→ **WORK TASK**:
Each of the following records is to be output exactly.

Start of EXTRACTED RECORDS
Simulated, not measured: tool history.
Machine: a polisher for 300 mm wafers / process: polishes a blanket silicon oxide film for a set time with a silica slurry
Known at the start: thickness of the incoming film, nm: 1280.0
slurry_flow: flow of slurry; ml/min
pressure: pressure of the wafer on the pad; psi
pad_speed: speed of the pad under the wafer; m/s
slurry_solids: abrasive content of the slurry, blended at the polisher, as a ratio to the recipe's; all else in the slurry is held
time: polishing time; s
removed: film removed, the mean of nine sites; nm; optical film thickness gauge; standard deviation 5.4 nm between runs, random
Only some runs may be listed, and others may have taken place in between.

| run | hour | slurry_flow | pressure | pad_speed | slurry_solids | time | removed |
End of EXTRACTED RECORDS

→ **ANSWER AREA**:
Simulated, not measured: tool history.
Machine: a polisher for 300 mm wafers / process: polishes a blanket silicon oxide film for a set time with a silica slurry
Known at the start: thickness of the incoming film, nm: 1280.0
slurry_flow: flow of slurry; ml/min
pressure: pressure of the wafer on the pad; psi
pad_speed: speed of the pad under the wafer; m/s
slurry_solids: abrasive content of the slurry, blended at the polisher, as a ratio to the recipe's; all else in the slurry is held
time: polishing time; s
removed: film removed, the mean of nine sites; nm; optical film thickness gauge; standard deviation 5.4 nm between runs, random
Only some runs may be listed, and others may have taken place in between.

| run | hour | slurry_flow | pressure | pad_speed | slurry_solids | time | removed |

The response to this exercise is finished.